_Work order_. From the entries below, transcribe exactly the lines between the line holding "lots that met" and the line holding "set.NAME: the run", inclusive; skip all other lines.

_Supplied records_.
-.-.-

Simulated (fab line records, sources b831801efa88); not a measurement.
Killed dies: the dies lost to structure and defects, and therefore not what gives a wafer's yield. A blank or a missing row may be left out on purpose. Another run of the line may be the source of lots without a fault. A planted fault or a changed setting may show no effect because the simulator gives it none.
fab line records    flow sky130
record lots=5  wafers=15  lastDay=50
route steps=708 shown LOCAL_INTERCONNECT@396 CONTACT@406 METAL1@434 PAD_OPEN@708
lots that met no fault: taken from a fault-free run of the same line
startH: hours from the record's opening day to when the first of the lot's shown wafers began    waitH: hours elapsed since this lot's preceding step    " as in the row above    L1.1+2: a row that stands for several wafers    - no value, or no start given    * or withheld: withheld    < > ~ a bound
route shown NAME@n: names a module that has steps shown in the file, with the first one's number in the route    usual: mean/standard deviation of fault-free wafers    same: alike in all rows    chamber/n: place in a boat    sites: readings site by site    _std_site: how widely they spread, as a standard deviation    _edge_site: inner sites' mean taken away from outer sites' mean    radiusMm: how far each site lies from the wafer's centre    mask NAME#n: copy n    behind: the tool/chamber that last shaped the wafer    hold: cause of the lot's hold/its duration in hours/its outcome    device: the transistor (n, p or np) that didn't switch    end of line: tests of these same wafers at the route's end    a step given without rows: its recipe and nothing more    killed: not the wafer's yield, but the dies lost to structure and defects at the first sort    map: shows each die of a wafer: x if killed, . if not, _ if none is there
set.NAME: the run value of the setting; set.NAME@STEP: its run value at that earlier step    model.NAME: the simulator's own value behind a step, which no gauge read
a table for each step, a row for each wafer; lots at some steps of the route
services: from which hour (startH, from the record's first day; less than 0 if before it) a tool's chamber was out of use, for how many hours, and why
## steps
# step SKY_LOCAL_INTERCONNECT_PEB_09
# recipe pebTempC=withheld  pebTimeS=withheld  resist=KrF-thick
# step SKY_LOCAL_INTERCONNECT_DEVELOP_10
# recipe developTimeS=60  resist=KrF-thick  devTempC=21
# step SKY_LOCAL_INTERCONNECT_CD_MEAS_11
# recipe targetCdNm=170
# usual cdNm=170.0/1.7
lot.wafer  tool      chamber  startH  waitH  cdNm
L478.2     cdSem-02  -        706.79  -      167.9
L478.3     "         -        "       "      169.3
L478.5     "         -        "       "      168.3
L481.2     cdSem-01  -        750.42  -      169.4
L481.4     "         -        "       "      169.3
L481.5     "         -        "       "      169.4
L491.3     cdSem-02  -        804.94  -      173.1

-.-.-

_Answer box_.
lots that met no fault: taken from a fault-free run of the same line
startH: hours from the record's opening day to when the first of the lot's shown wafers began    waitH: hours elapsed since this lot's preceding step    " as in the row above    L1.1+2: a row that stands for several wafers    - no value, or no start given    * or withheld: withheld    < > ~ a bound
route shown NAME@n: names a module that has steps shown in the file, with the first one's number in the route    usual: mean/standard deviation of fault-free wafers    same: alike in all rows    chamber/n: place in a boat    sites: readings site by site    _std_site: how widely they spread, as a standard deviation    _edge_site: inner sites' mean taken away from outer sites' mean    radiusMm: how far each site lies from the wafer's centre    mask NAME#n: copy n    behind: the tool/chamber that last shaped the wafer    hold: cause of the lot's hold/its duration in hours/its outcome    device: the transistor (n, p or np) that didn't switch    end of line: tests of these same wafers at the route's end    a step given without rows: its recipe and nothing more    killed: not the wafer's yield, but the dies lost to structure and defects at the first sort    map: shows each die of a wafer: x if killed, . if not, _ if none is there
set.NAME: the run value of the setting; set.NAME@STEP: its run value at that earlier step    model.NAME: the simulator's own value behind a step, which no gauge read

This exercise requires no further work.